Available data below:
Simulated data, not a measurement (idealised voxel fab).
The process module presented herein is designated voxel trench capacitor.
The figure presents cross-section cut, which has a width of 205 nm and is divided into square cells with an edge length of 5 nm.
End of Available data.

- [Activity] Write the listing out again, matching every line exactly.

- [Written answer]
Simulated data, not a measurement (idealised voxel fab).
The process module presented herein is designated voxel trench capacitor.
The figure presents cross-section cut, which has a width of 205 nm and is divided into square cells with an edge length of 5 nm.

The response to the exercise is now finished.